◆ ◆ ◆ ◆

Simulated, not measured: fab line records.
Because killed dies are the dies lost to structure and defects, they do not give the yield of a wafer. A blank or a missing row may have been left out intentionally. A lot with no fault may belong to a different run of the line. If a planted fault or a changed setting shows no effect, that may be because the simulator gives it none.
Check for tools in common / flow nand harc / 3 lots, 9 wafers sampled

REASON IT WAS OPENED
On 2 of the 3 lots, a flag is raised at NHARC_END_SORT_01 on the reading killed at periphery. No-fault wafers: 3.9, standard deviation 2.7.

◆ ◆ ◆ ◆

From the first line through the last, repeat the entries exactly.

Simulated, not measured: fab line records.
Because killed dies are the dies lost to structure and defects, they do not give the yield of a wafer. A blank or a missing row may have been left out intentionally. A lot with no fault may belong to a different run of the line. If a planted fault or a changed setting shows no effect, that may be because the simulator gives it none.
Check for tools in common / flow nand harc / 3 lots, 9 wafers sampled

REASON IT WAS OPENED
On 2 of the 3 lots, a flag is raised at NHARC_END_SORT_01 on the reading killed at periphery. No-fault wafers: 3.9, standard deviation 2.7.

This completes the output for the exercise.